- _Work task_
Word for word, return the lines from the top of the listing to the line containing "P4: pattern etch", both ends included, and no others.

- _Extracted material_
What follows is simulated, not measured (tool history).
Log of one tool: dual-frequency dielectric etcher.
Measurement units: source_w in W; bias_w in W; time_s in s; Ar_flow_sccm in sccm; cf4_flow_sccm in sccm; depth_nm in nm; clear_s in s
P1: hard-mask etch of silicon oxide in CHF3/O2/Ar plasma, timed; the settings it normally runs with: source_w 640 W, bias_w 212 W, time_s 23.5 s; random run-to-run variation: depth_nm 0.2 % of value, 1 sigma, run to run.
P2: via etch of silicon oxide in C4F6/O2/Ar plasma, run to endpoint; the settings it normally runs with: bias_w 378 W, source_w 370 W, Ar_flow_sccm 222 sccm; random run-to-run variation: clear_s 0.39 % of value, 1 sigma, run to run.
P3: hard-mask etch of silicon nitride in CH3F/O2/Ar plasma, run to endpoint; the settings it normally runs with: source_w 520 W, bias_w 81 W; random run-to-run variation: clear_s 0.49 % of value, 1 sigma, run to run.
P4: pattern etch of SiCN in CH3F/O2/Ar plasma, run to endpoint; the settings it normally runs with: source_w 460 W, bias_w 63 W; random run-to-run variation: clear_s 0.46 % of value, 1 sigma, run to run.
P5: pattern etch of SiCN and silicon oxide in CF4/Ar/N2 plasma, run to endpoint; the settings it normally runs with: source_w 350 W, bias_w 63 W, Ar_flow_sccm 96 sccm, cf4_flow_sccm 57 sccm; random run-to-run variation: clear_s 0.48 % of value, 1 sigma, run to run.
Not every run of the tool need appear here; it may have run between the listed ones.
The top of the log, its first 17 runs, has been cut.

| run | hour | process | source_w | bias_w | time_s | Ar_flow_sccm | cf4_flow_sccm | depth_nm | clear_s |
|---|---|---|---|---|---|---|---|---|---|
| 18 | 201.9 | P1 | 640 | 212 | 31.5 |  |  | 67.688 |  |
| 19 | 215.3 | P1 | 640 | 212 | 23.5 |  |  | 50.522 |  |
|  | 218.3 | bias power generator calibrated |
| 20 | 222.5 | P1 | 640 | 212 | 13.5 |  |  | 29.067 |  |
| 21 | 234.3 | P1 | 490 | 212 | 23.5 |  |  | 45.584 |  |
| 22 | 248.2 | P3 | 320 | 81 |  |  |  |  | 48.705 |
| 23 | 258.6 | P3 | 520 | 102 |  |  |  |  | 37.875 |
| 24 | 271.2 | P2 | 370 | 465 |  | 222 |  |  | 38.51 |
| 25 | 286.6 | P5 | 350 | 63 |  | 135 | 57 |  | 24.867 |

- _Answer box_
What follows is simulated, not measured (tool history).
Log of one tool: dual-frequency dielectric etcher.
Measurement units: source_w in W; bias_w in W; time_s in s; Ar_flow_sccm in sccm; cf4_flow_sccm in sccm; depth_nm in nm; clear_s in s
P1: hard-mask etch of silicon oxide in CHF3/O2/Ar plasma, timed; the settings it normally runs with: source_w 640 W, bias_w 212 W, time_s 23.5 s; random run-to-run variation: depth_nm 0.2 % of value, 1 sigma, run to run.
P2: via etch of silicon oxide in C4F6/O2/Ar plasma, run to endpoint; the settings it normally runs with: bias_w 378 W, source_w 370 W, Ar_flow_sccm 222 sccm; random run-to-run variation: clear_s 0.39 % of value, 1 sigma, run to run.
P3: hard-mask etch of silicon nitride in CH3F/O2/Ar plasma, run to endpoint; the settings it normally runs with: source_w 520 W, bias_w 81 W; random run-to-run variation: clear_s 0.49 % of value, 1 sigma, run to run.
P4: pattern etch of SiCN in CH3F/O2/Ar plasma, run to endpoint; the settings it normally runs with: source_w 460 W, bias_w 63 W; random run-to-run variation: clear_s 0.46 % of value, 1 sigma, run to run.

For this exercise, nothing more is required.